• _Supplied information_
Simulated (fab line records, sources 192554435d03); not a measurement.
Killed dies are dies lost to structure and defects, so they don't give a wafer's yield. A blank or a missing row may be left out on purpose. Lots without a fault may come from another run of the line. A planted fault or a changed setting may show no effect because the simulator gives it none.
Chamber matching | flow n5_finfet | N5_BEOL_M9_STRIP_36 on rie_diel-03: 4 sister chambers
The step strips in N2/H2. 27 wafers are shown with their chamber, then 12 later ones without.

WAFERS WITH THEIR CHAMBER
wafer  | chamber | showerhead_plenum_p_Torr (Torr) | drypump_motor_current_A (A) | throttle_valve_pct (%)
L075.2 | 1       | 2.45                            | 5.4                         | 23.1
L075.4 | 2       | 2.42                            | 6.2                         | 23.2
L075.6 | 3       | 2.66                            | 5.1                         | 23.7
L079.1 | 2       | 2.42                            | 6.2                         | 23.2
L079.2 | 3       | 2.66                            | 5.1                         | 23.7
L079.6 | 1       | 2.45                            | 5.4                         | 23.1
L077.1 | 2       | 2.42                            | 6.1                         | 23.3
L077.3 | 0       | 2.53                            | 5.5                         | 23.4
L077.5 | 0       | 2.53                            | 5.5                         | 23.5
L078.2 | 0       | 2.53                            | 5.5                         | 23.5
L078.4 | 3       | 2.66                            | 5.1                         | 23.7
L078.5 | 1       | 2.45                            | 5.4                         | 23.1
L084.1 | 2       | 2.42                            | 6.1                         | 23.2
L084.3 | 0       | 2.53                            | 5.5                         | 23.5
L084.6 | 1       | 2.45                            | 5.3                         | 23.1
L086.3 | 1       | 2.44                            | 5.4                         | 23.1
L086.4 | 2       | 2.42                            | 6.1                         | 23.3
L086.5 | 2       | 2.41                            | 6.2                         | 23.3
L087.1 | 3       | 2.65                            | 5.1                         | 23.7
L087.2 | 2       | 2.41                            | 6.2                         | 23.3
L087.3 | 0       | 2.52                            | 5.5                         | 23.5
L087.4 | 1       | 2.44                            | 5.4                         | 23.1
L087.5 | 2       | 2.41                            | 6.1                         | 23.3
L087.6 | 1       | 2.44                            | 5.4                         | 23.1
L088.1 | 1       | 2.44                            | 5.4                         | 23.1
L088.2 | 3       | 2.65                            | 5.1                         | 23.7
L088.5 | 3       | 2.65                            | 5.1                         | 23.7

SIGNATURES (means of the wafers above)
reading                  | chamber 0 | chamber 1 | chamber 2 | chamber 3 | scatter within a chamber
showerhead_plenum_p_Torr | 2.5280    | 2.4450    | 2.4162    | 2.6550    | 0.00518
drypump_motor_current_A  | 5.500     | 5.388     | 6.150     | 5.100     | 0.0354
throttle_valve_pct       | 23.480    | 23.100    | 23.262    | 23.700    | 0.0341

• _Task item_
Look above for the line with "SIGNATURES (means of the wafers above)" and the line with "showerhead_plenum_p_Torr | 2.5280". Write out those two lines and all the lines between them, exactly, and no others.

• _Written response_
SIGNATURES (means of the wafers above)
reading                  | chamber 0 | chamber 1 | chamber 2 | chamber 3 | scatter within a chamber
showerhead_plenum_p_Torr | 2.5280    | 2.4450    | 2.4162    | 2.6550    | 0.00518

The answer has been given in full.